Data extract:
☆ ☆ ☆ ☆ ☆
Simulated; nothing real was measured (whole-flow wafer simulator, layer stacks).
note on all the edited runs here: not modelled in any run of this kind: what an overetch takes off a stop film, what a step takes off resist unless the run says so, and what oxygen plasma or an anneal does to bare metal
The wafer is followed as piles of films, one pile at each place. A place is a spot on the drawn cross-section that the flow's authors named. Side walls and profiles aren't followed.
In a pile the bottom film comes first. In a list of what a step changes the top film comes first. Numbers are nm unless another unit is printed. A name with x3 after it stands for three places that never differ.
☆ ☆ ☆ ☆ ☆

Assigned task:
The answer is every entry, copied word for word.

Written solution:
Simulated; nothing real was measured (whole-flow wafer simulator, layer stacks).
note on all the edited runs here: not modelled in any run of this kind: what an overetch takes off a stop film, what a step takes off resist unless the run says so, and what oxygen plasma or an anneal does to bare metal
The wafer is followed as piles of films, one pile at each place. A place is a spot on the drawn cross-section that the flow's authors named. Side walls and profiles aren't followed.
In a pile the bottom film comes first. In a list of what a step changes the top film comes first. Numbers are nm unless another unit is printed. A name with x3 after it stands for three places that never differ.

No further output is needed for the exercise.